==============================
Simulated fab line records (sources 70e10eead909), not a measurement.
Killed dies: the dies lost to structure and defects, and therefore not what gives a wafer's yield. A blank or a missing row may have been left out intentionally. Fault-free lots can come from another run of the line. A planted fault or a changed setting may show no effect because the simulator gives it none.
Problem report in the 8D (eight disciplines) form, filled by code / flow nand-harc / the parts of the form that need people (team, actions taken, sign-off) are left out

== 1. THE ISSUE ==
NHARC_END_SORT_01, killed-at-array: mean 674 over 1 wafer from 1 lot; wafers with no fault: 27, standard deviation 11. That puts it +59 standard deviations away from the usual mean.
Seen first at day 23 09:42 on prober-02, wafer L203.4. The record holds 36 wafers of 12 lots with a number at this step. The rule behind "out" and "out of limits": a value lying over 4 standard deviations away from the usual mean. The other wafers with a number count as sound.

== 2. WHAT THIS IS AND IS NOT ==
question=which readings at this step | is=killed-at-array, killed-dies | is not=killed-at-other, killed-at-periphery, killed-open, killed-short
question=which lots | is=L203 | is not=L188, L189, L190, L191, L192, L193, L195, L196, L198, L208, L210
==============================

Action item: Transcribe each entry exactly as it appears.

Task output:
Simulated fab line records (sources 70e10eead909), not a measurement.
Killed dies: the dies lost to structure and defects, and therefore not what gives a wafer's yield. A blank or a missing row may have been left out intentionally. Fault-free lots can come from another run of the line. A planted fault or a changed setting may show no effect because the simulator gives it none.
Problem report in the 8D (eight disciplines) form, filled by code / flow nand-harc / the parts of the form that need people (team, actions taken, sign-off) are left out

== 1. THE ISSUE ==
NHARC_END_SORT_01, killed-at-array: mean 674 over 1 wafer from 1 lot; wafers with no fault: 27, standard deviation 11. That puts it +59 standard deviations away from the usual mean.
Seen first at day 23 09:42 on prober-02, wafer L203.4. The record holds 36 wafers of 12 lots with a number at this step. The rule behind "out" and "out of limits": a value lying over 4 standard deviations away from the usual mean. The other wafers with a number count as sound.

== 2. WHAT THIS IS AND IS NOT ==
question=which readings at this step | is=killed-at-array, killed-dies | is not=killed-at-other, killed-at-periphery, killed-open, killed-short
question=which lots | is=L203 | is not=L188, L189, L190, L191, L192, L193, L195, L196, L198, L208, L210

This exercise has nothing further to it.